> DATA EXCERPTS
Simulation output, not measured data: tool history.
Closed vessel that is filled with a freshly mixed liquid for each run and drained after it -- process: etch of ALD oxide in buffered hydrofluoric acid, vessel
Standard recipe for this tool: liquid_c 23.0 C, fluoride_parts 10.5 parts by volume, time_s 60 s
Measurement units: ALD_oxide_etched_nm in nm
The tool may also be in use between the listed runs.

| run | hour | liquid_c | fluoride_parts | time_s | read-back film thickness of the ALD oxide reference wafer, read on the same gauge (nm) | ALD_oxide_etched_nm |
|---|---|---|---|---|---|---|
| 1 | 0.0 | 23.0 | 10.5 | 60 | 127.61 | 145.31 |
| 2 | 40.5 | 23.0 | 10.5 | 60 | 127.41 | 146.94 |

> WORK ITEM
Nothing in the entries may be left out; each line is to be output exactly.

> ANSWER SECTION
Simulation output, not measured data: tool history.
Closed vessel that is filled with a freshly mixed liquid for each run and drained after it -- process: etch of ALD oxide in buffered hydrofluoric acid, vessel
Standard recipe for this tool: liquid_c 23.0 C, fluoride_parts 10.5 parts by volume, time_s 60 s
Measurement units: ALD_oxide_etched_nm in nm
The tool may also be in use between the listed runs.

| run | hour | liquid_c | fluoride_parts | time_s | read-back film thickness of the ALD oxide reference wafer, read on the same gauge (nm) | ALD_oxide_etched_nm |
|---|---|---|---|---|---|---|
| 1 | 0.0 | 23.0 | 10.5 | 60 | 127.61 | 145.31 |
| 2 | 40.5 | 23.0 | 10.5 | 60 | 127.41 | 146.94 |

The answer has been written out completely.